☆ ☆ ☆ ☆
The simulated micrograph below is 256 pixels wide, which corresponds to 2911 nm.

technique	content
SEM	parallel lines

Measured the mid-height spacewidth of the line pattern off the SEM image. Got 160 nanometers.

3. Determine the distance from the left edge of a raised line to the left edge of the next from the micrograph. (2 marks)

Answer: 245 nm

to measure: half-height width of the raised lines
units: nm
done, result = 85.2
☆ ☆ ☆ ☆

[Work instruction] Retype the listing in full, keeping every word as it appears.

[Task output]
The simulated micrograph below is 256 pixels wide, which corresponds to 2911 nm.

technique	content
SEM	parallel lines

Measured the mid-height spacewidth of the line pattern off the SEM image. Got 160 nanometers.

3. Determine the distance from the left edge of a raised line to the left edge of the next from the micrograph. (2 marks)

Answer: 245 nm

to measure: half-height width of the raised lines
units: nm
done, result = 85.2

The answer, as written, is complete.